**Supplied information**
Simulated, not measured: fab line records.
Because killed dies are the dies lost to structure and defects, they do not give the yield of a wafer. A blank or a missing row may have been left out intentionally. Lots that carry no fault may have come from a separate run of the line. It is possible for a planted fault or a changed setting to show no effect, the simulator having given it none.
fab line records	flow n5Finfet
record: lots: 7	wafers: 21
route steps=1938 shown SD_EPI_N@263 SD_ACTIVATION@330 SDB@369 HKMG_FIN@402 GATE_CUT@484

**Action item**
Write down the entries above again. Copy them word for word.

**Task answer**
Simulated, not measured: fab line records.
Because killed dies are the dies lost to structure and defects, they do not give the yield of a wafer. A blank or a missing row may have been left out intentionally. Lots that carry no fault may have come from a separate run of the line. It is possible for a planted fault or a changed setting to show no effect, the simulator having given it none.
fab line records	flow n5Finfet
record: lots: 7	wafers: 21
route steps=1938 shown SD_EPI_N@263 SD_ACTIVATION@330 SDB@369 HKMG_FIN@402 GATE_CUT@484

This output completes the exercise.